(DATA RECORDS)
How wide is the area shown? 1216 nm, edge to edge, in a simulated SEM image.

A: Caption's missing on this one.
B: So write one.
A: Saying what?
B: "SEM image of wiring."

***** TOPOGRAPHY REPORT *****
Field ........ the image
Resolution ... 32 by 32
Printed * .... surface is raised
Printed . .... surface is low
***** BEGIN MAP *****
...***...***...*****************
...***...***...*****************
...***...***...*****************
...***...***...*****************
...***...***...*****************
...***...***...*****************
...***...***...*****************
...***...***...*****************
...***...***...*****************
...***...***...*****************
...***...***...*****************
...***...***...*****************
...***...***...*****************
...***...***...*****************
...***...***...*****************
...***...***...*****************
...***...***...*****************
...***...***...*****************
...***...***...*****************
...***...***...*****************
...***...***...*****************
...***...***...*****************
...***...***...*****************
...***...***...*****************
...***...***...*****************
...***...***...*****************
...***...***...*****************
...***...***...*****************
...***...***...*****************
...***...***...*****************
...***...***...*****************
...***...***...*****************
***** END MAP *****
(End DATA RECORDS)

■ **BRIEF**: Only the lines from the start of the material through the line bearing "Printed * .... surface is raised" are needed, restated exactly, with both end lines included.

■ **WORKED SOLUTION**:
How wide is the area shown? 1216 nm, edge to edge, in a simulated SEM image.

A: Caption's missing on this one.
B: So write one.
A: Saying what?
B: "SEM image of wiring."

***** TOPOGRAPHY REPORT *****
Field ........ the image
Resolution ... 32 by 32
Printed * .... surface is raised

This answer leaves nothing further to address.